Content starts
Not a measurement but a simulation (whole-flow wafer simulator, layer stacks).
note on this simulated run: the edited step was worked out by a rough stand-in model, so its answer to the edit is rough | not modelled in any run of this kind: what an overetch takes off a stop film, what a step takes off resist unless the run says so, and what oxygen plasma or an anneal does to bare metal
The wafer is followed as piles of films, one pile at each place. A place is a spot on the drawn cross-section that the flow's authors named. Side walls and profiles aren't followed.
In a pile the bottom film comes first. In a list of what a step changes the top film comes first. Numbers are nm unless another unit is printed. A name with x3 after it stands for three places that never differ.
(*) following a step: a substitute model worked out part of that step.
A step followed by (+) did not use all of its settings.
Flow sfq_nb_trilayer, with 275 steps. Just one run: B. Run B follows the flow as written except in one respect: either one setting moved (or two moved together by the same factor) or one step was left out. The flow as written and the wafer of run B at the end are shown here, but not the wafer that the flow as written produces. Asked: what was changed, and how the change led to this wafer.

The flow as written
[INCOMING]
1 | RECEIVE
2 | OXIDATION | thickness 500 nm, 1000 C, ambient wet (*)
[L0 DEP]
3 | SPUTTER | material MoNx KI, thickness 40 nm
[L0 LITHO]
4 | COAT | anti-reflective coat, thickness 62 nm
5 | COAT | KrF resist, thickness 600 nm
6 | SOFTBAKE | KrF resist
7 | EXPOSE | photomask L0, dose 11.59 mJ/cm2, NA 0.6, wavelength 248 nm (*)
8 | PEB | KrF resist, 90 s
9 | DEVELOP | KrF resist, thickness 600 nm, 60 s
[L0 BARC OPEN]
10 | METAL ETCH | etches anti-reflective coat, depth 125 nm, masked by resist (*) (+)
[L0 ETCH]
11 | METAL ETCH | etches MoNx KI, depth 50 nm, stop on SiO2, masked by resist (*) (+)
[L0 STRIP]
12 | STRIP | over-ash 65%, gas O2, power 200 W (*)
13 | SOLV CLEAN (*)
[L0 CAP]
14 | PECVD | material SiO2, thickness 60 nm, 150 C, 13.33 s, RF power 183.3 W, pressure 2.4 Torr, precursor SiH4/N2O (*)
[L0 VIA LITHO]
Content ends

**BRIEF**
Transcribe, please, every line from the first line of the listing above through the line with "A step followed". Keep both ends and nothing else.

**REPLY**
Not a measurement but a simulation (whole-flow wafer simulator, layer stacks).
note on this simulated run: the edited step was worked out by a rough stand-in model, so its answer to the edit is rough | not modelled in any run of this kind: what an overetch takes off a stop film, what a step takes off resist unless the run says so, and what oxygen plasma or an anneal does to bare metal
The wafer is followed as piles of films, one pile at each place. A place is a spot on the drawn cross-section that the flow's authors named. Side walls and profiles aren't followed.
In a pile the bottom film comes first. In a list of what a step changes the top film comes first. Numbers are nm unless another unit is printed. A name with x3 after it stands for three places that never differ.
(*) following a step: a substitute model worked out part of that step.
A step followed by (+) did not use all of its settings.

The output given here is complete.